Using the records below, transcribe word for word the stretch from the line that contains "No changes below 10." through the line that contains "depth nm 10", both end lines included, and nothing else.

= = = = =

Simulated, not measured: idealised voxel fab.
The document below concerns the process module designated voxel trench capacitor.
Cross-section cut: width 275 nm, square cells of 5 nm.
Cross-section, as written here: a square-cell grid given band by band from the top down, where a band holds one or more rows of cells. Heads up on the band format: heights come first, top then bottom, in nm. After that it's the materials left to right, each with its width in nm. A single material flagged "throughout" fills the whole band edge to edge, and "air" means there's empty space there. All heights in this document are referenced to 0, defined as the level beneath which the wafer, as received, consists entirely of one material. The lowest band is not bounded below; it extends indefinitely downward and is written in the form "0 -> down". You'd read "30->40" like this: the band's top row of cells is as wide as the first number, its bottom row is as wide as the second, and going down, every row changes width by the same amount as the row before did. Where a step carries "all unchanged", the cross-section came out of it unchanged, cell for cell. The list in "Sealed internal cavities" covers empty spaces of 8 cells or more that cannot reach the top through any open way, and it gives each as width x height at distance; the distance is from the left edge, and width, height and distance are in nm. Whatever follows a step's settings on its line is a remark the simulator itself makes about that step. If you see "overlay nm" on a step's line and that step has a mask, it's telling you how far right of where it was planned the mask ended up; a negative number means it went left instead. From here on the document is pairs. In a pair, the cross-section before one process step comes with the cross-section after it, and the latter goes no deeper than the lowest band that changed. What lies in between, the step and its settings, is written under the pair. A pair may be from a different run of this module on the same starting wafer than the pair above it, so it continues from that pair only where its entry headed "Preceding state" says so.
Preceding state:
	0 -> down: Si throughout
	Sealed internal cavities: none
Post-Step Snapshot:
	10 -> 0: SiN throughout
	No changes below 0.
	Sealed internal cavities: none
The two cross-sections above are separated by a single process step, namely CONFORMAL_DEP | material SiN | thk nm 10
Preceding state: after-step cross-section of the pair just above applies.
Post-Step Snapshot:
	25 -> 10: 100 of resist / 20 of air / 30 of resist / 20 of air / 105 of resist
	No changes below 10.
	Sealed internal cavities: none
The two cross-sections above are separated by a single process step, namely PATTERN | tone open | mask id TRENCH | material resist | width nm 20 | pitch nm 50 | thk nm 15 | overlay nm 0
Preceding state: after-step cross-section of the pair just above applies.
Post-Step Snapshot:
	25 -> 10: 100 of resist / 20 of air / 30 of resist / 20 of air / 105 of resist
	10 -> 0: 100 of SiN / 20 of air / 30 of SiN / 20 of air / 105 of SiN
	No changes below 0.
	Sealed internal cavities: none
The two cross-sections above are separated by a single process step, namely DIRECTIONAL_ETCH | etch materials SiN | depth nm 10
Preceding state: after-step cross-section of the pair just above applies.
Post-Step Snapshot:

= = = = =

**YOUR RESPONSE:**
	No changes below 10.
	Sealed internal cavities: none
The two cross-sections above are separated by a single process step, namely PATTERN | tone open | mask id TRENCH | material resist | width nm 20 | pitch nm 50 | thk nm 15 | overlay nm 0
Preceding state: after-step cross-section of the pair just above applies.
Post-Step Snapshot:
	25 -> 10: 100 of resist / 20 of air / 30 of resist / 20 of air / 105 of resist
	10 -> 0: 100 of SiN / 20 of air / 30 of SiN / 20 of air / 105 of SiN
	No changes below 0.
	Sealed internal cavities: none
The two cross-sections above are separated by a single process step, namely DIRECTIONAL_ETCH | etch materials SiN | depth nm 10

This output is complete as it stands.